● **ASSIGNED TASK**
Write the data below out in full, exactly as it stands.

● **EXTRACTED DATA**
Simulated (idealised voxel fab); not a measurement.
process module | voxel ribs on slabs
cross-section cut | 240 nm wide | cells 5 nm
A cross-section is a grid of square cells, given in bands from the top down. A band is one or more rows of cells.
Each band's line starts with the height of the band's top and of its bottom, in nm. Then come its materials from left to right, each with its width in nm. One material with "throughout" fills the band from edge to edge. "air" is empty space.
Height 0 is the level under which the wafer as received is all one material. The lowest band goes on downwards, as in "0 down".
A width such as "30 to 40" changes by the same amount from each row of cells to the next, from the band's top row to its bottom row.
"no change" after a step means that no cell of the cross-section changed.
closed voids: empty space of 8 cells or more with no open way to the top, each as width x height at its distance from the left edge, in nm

● **TASK SOLUTION**
Simulated (idealised voxel fab); not a measurement.
process module | voxel ribs on slabs
cross-section cut | 240 nm wide | cells 5 nm
A cross-section is a grid of square cells, given in bands from the top down. A band is one or more rows of cells.
Each band's line starts with the height of the band's top and of its bottom, in nm. Then come its materials from left to right, each with its width in nm. One material with "throughout" fills the band from edge to edge. "air" is empty space.
Height 0 is the level under which the wafer as received is all one material. The lowest band goes on downwards, as in "0 down".
A width such as "30 to 40" changes by the same amount from each row of cells to the next, from the band's top row to its bottom row.
"no change" after a step means that no cell of the cross-section changed.
closed voids: empty space of 8 cells or more with no open way to the top, each as width x height at its distance from the left edge, in nm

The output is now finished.